EXERCISE: Among the entries below, one stretch runs from the line that contains "small figures |" through the line that contains "DDDUUDDDDDDDDDDDDDDDDDDDDDDDDDDD". Repeat that stretch exactly, ends included, and only that.

--- START ---

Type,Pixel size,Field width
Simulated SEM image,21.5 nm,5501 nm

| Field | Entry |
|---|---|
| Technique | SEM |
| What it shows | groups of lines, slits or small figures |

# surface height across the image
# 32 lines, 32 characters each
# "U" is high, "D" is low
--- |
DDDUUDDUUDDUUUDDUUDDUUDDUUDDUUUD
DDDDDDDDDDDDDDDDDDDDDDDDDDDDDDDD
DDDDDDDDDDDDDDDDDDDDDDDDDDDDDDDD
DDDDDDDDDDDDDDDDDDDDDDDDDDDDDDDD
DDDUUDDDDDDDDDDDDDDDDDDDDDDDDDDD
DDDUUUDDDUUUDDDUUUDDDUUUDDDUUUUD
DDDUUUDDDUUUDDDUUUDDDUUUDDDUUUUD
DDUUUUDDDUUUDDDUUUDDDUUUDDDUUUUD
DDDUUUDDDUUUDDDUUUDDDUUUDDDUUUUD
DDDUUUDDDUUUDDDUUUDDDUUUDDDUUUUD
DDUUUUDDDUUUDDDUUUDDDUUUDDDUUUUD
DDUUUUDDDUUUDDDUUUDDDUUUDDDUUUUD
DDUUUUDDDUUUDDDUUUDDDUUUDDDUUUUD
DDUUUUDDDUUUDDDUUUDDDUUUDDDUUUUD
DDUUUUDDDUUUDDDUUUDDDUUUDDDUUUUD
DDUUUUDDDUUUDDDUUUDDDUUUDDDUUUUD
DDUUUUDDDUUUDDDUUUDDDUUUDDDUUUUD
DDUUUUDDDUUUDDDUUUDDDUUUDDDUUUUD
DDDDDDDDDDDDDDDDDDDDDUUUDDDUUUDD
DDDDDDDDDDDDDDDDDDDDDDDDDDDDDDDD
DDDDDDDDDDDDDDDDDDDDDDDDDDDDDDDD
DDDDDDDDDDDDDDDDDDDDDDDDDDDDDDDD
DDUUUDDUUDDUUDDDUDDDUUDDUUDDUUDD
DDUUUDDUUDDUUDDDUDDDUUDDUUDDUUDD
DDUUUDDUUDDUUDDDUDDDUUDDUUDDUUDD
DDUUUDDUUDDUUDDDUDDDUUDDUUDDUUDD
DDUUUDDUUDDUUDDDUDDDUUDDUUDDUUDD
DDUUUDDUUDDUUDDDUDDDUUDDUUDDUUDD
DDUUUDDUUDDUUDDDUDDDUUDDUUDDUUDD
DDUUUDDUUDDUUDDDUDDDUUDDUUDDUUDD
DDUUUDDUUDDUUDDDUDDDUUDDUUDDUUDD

--- END ---

RESULT:
| What it shows | groups of lines, slits or small figures |

# surface height across the image
# 32 lines, 32 characters each
# "U" is high, "D" is low
--- |
DDDUUDDUUDDUUUDDUUDDUUDDUUDDUUUD
DDDDDDDDDDDDDDDDDDDDDDDDDDDDDDDD
DDDDDDDDDDDDDDDDDDDDDDDDDDDDDDDD
DDDDDDDDDDDDDDDDDDDDDDDDDDDDDDDD
DDDUUDDDDDDDDDDDDDDDDDDDDDDDDDDD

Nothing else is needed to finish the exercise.